= Work order =
There is one span to output from the data below: the lines starting at the line with "THE FLOW AS WRITTEN, without" and ending at the line with "[FIELD ISO]". Output it exactly, ends included, nothing more.

------------------------------------------------------------

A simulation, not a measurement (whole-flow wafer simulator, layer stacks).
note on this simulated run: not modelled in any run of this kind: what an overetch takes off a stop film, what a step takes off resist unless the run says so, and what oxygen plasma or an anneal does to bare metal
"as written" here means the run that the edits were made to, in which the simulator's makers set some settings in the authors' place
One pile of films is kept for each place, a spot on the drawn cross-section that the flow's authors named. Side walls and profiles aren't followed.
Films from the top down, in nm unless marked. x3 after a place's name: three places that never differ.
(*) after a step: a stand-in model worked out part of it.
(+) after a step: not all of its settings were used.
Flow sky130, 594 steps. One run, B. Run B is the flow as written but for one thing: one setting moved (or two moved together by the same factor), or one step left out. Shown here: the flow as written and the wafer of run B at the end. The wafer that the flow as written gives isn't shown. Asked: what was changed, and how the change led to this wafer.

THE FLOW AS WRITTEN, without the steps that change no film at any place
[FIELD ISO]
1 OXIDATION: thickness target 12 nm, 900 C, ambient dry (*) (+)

------------------------------------------------------------

= Response =
THE FLOW AS WRITTEN, without the steps that change no film at any place
[FIELD ISO]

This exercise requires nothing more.